[Data under study]:
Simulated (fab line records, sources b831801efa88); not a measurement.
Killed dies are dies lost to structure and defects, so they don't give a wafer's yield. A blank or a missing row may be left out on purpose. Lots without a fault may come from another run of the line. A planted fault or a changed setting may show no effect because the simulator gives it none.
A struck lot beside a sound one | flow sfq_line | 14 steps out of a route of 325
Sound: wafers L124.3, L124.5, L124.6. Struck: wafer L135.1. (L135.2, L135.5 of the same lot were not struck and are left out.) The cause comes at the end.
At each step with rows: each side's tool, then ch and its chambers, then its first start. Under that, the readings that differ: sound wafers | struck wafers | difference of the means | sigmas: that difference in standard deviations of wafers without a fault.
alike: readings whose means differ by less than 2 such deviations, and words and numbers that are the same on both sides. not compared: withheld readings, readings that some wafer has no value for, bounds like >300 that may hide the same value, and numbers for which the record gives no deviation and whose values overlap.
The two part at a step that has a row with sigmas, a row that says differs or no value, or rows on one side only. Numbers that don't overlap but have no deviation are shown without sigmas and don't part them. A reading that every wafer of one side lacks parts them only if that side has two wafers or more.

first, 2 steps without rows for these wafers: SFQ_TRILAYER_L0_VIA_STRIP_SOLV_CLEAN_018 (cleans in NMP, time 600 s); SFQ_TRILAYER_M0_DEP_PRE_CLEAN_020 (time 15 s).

[Required action]: The full set of entries must be restated exactly, with none omitted.

[Written answer]:
Simulated (fab line records, sources b831801efa88); not a measurement.
Killed dies are dies lost to structure and defects, so they don't give a wafer's yield. A blank or a missing row may be left out on purpose. Lots without a fault may come from another run of the line. A planted fault or a changed setting may show no effect because the simulator gives it none.
A struck lot beside a sound one | flow sfq_line | 14 steps out of a route of 325
Sound: wafers L124.3, L124.5, L124.6. Struck: wafer L135.1. (L135.2, L135.5 of the same lot were not struck and are left out.) The cause comes at the end.
At each step with rows: each side's tool, then ch and its chambers, then its first start. Under that, the readings that differ: sound wafers | struck wafers | difference of the means | sigmas: that difference in standard deviations of wafers without a fault.
alike: readings whose means differ by less than 2 such deviations, and words and numbers that are the same on both sides. not compared: withheld readings, readings that some wafer has no value for, bounds like >300 that may hide the same value, and numbers for which the record gives no deviation and whose values overlap.
The two part at a step that has a row with sigmas, a row that says differs or no value, or rows on one side only. Numbers that don't overlap but have no deviation are shown without sigmas and don't part them. A reading that every wafer of one side lacks parts them only if that side has two wafers or more.

first, 2 steps without rows for these wafers: SFQ_TRILAYER_L0_VIA_STRIP_SOLV_CLEAN_018 (cleans in NMP, time 600 s); SFQ_TRILAYER_M0_DEP_PRE_CLEAN_020 (time 15 s).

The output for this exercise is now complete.